- **The data**:
+--
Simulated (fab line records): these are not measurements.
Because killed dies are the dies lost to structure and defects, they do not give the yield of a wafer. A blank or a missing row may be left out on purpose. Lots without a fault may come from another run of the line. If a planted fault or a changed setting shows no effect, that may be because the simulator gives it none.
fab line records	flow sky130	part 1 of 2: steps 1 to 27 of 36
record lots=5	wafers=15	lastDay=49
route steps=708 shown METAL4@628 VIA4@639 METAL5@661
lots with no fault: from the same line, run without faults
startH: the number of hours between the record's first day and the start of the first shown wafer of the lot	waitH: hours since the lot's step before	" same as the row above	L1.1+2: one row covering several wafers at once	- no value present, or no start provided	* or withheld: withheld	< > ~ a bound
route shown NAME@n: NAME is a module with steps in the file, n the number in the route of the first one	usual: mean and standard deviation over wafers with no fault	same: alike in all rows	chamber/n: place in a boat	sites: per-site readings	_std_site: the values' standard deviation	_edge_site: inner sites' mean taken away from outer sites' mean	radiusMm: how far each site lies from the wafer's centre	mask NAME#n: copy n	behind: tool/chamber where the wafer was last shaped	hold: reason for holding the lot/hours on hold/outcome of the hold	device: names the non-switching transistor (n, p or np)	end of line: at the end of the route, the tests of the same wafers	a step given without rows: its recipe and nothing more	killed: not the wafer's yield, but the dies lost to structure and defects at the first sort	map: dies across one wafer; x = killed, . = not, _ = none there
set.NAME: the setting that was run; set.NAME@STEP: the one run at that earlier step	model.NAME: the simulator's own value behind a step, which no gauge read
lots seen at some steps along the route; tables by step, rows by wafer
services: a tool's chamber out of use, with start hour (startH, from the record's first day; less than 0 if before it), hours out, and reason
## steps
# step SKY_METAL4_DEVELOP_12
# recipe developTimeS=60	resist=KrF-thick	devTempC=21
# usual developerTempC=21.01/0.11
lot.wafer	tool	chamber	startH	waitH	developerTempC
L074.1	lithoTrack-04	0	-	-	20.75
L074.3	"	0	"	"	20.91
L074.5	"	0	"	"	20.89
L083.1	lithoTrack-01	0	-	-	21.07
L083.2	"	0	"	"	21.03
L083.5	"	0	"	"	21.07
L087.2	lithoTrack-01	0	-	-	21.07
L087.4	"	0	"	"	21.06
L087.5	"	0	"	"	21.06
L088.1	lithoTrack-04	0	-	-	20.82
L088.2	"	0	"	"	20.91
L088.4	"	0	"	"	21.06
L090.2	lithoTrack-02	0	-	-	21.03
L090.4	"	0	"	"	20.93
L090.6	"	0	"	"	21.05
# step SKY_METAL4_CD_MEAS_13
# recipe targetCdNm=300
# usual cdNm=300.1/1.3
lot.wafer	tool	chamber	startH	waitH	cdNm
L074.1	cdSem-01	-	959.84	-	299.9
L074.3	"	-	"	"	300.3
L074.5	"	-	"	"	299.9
+--

- **Assignment**: Could you set down, exactly as written, the lines above between the one holding "route steps=708 shown" and the one holding "startH: the number", inclusive, and nothing more?

- **Exercise result**:
route steps=708 shown METAL4@628 VIA4@639 METAL5@661
lots with no fault: from the same line, run without faults
startH: the number of hours between the record's first day and the start of the first shown wafer of the lot	waitH: hours since the lot's step before	" same as the row above	L1.1+2: one row covering several wafers at once	- no value present, or no start provided	* or withheld: withheld	< > ~ a bound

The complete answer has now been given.